GIVEN DATA Block Start

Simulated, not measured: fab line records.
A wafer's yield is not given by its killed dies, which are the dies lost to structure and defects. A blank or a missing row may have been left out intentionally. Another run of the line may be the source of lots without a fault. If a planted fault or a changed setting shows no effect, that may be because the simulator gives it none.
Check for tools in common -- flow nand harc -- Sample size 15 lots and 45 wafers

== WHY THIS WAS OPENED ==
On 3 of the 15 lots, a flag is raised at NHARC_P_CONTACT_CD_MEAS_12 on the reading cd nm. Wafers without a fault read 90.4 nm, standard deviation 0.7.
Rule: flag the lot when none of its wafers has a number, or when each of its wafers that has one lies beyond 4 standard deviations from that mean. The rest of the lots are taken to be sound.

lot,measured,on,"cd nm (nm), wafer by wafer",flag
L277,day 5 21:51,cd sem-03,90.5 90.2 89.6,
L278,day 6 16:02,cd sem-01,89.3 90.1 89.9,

GIVEN DATA Block End

▶ _WORK ITEM_
Everything from the first line above through the line that contains "L277,day 5 21:51,cd" should be duplicated exactly, please, and nothing beyond it.

▶ _WRITTEN SOLUTION_
Simulated, not measured: fab line records.
A wafer's yield is not given by its killed dies, which are the dies lost to structure and defects. A blank or a missing row may have been left out intentionally. Another run of the line may be the source of lots without a fault. If a planted fault or a changed setting shows no effect, that may be because the simulator gives it none.
Check for tools in common -- flow nand harc -- Sample size 15 lots and 45 wafers

== WHY THIS WAS OPENED ==
On 3 of the 15 lots, a flag is raised at NHARC_P_CONTACT_CD_MEAS_12 on the reading cd nm. Wafers without a fault read 90.4 nm, standard deviation 0.7.
Rule: flag the lot when none of its wafers has a number, or when each of its wafers that has one lies beyond 4 standard deviations from that mean. The rest of the lots are taken to be sound.

lot,measured,on,"cd nm (nm), wafer by wafer",flag
L277,day 5 21:51,cd sem-03,90.5 90.2 89.6,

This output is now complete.